_Exercise_: What the task needs is the data below, written out verbatim.

----------------

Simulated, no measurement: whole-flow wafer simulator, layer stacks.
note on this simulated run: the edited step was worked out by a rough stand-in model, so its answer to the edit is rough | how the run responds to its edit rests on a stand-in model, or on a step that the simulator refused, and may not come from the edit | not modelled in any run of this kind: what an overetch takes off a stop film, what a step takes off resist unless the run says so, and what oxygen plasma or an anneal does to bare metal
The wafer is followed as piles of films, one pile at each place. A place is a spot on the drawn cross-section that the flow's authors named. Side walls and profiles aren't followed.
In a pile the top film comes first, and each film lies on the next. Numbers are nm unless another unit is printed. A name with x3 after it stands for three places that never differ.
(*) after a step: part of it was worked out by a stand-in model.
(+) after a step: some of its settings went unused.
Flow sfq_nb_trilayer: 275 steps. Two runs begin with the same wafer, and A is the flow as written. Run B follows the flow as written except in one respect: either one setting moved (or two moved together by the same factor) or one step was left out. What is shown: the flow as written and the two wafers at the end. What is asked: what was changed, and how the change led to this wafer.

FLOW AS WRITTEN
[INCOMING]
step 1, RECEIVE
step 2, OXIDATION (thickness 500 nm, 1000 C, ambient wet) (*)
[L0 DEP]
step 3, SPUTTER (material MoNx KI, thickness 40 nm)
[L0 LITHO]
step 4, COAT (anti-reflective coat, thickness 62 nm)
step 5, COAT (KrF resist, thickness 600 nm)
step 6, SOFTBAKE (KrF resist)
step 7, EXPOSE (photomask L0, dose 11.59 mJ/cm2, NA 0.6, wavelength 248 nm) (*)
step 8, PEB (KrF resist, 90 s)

----------------

_Written response_:
Simulated, no measurement: whole-flow wafer simulator, layer stacks.
note on this simulated run: the edited step was worked out by a rough stand-in model, so its answer to the edit is rough | how the run responds to its edit rests on a stand-in model, or on a step that the simulator refused, and may not come from the edit | not modelled in any run of this kind: what an overetch takes off a stop film, what a step takes off resist unless the run says so, and what oxygen plasma or an anneal does to bare metal
The wafer is followed as piles of films, one pile at each place. A place is a spot on the drawn cross-section that the flow's authors named. Side walls and profiles aren't followed.
In a pile the top film comes first, and each film lies on the next. Numbers are nm unless another unit is printed. A name with x3 after it stands for three places that never differ.
(*) after a step: part of it was worked out by a stand-in model.
(+) after a step: some of its settings went unused.
Flow sfq_nb_trilayer: 275 steps. Two runs begin with the same wafer, and A is the flow as written. Run B follows the flow as written except in one respect: either one setting moved (or two moved together by the same factor) or one step was left out. What is shown: the flow as written and the two wafers at the end. What is asked: what was changed, and how the change led to this wafer.

FLOW AS WRITTEN
[INCOMING]
step 1, RECEIVE
step 2, OXIDATION (thickness 500 nm, 1000 C, ambient wet) (*)
[L0 DEP]
step 3, SPUTTER (material MoNx KI, thickness 40 nm)
[L0 LITHO]
step 4, COAT (anti-reflective coat, thickness 62 nm)
step 5, COAT (KrF resist, thickness 600 nm)
step 6, SOFTBAKE (KrF resist)
step 7, EXPOSE (photomask L0, dose 11.59 mJ/cm2, NA 0.6, wavelength 248 nm) (*)
step 8, PEB (KrF resist, 90 s)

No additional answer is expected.